Work item:
Reproduce every record exactly.

Records shown:
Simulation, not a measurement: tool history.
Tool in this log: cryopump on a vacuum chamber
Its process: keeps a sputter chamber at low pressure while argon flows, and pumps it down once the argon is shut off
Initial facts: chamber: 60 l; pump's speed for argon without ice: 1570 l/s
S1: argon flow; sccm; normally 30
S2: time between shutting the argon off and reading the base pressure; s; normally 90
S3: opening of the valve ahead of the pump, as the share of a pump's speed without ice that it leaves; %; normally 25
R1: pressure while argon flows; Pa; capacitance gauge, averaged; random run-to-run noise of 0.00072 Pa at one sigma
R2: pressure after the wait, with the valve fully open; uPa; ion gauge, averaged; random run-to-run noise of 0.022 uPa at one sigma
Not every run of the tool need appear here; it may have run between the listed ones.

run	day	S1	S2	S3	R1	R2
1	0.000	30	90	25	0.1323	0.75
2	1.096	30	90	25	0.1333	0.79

Result:
Simulation, not a measurement: tool history.
Tool in this log: cryopump on a vacuum chamber
Its process: keeps a sputter chamber at low pressure while argon flows, and pumps it down once the argon is shut off
Initial facts: chamber: 60 l; pump's speed for argon without ice: 1570 l/s
S1: argon flow; sccm; normally 30
S2: time between shutting the argon off and reading the base pressure; s; normally 90
S3: opening of the valve ahead of the pump, as the share of a pump's speed without ice that it leaves; %; normally 25
R1: pressure while argon flows; Pa; capacitance gauge, averaged; random run-to-run noise of 0.00072 Pa at one sigma
R2: pressure after the wait, with the valve fully open; uPa; ion gauge, averaged; random run-to-run noise of 0.022 uPa at one sigma
Not every run of the tool need appear here; it may have run between the listed ones.

run	day	S1	S2	S3	R1	R2
1	0.000	30	90	25	0.1323	0.75
2	1.096	30	90	25	0.1333	0.79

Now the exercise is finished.